PROVIDED INFORMATION
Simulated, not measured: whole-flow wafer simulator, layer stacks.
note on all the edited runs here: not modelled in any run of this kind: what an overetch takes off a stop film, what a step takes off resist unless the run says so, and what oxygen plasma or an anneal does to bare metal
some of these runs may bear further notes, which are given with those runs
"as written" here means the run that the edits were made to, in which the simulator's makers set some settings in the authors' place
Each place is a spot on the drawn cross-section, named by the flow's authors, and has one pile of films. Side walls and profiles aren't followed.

WORK ITEM
Repeat the listing in full so that each line matches exactly.

RESPONSE AREA
Simulated, not measured: whole-flow wafer simulator, layer stacks.
note on all the edited runs here: not modelled in any run of this kind: what an overetch takes off a stop film, what a step takes off resist unless the run says so, and what oxygen plasma or an anneal does to bare metal
some of these runs may bear further notes, which are given with those runs
"as written" here means the run that the edits were made to, in which the simulator's makers set some settings in the authors' place
Each place is a spot on the drawn cross-section, named by the flow's authors, and has one pile of films. Side walls and profiles aren't followed.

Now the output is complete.